» WORK REQUEST
Return the lines below exactly as they appear, please, starting with the first and ending with the one that contains "Unit conventions: liquid_c".

──────── DATA SUPPLIED

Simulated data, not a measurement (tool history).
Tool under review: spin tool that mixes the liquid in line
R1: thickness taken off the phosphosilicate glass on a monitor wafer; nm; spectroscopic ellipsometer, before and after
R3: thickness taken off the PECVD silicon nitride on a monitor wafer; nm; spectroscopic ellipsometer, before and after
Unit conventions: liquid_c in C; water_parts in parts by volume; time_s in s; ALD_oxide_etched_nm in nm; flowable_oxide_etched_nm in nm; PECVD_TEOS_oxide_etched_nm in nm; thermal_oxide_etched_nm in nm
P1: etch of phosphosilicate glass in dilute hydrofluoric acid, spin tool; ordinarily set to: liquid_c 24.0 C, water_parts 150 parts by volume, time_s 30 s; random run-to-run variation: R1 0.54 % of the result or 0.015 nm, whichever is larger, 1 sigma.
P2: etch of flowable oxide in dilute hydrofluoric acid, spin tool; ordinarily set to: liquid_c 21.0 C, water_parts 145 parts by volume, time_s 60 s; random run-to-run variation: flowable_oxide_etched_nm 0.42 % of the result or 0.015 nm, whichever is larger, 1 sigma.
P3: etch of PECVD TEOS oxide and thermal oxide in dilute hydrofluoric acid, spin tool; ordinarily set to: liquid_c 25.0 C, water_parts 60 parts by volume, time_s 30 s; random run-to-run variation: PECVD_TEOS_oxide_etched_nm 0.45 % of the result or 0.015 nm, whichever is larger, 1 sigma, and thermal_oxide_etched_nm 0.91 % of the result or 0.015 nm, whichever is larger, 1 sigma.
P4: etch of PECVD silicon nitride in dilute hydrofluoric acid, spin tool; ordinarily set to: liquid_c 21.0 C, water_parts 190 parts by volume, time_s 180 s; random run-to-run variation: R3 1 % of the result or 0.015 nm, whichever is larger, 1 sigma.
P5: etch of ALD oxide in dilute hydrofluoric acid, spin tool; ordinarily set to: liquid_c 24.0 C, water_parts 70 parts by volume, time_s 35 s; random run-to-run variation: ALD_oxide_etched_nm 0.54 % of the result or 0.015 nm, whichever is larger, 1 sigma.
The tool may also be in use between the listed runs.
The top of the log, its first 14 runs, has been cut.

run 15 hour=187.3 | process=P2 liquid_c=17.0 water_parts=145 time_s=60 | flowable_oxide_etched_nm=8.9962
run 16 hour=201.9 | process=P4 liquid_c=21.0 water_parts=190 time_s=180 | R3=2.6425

────────────────

» SOLUTION
Simulated data, not a measurement (tool history).
Tool under review: spin tool that mixes the liquid in line
R1: thickness taken off the phosphosilicate glass on a monitor wafer; nm; spectroscopic ellipsometer, before and after
R3: thickness taken off the PECVD silicon nitride on a monitor wafer; nm; spectroscopic ellipsometer, before and after
Unit conventions: liquid_c in C; water_parts in parts by volume; time_s in s; ALD_oxide_etched_nm in nm; flowable_oxide_etched_nm in nm; PECVD_TEOS_oxide_etched_nm in nm; thermal_oxide_etched_nm in nm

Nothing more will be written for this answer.